Work task:
Begin at the top of the records and copy each line exactly. The line containing "Typical recipe values: source" is the last one to include.

#### Dataset excerpts ####

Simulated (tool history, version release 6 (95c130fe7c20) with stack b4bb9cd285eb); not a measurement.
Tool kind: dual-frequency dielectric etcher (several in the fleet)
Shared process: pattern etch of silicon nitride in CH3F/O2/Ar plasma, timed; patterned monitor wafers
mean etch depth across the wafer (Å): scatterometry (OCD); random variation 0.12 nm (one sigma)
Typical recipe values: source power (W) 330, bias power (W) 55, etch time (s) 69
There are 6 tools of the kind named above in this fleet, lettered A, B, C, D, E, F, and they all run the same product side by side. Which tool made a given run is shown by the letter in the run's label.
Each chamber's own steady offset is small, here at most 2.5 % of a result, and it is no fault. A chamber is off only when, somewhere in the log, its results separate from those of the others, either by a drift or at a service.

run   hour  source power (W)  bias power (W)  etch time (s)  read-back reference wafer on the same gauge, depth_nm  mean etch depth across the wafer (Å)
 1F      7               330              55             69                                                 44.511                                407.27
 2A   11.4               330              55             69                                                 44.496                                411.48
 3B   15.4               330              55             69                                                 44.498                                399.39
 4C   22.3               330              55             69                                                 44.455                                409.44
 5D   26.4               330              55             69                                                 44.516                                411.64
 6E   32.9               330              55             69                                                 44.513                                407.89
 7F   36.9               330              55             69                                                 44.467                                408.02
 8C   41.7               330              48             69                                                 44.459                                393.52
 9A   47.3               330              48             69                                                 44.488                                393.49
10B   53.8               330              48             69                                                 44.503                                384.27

####

Solution:
Simulated (tool history, version release 6 (95c130fe7c20) with stack b4bb9cd285eb); not a measurement.
Tool kind: dual-frequency dielectric etcher (several in the fleet)
Shared process: pattern etch of silicon nitride in CH3F/O2/Ar plasma, timed; patterned monitor wafers
mean etch depth across the wafer (Å): scatterometry (OCD); random variation 0.12 nm (one sigma)
Typical recipe values: source power (W) 330, bias power (W) 55, etch time (s) 69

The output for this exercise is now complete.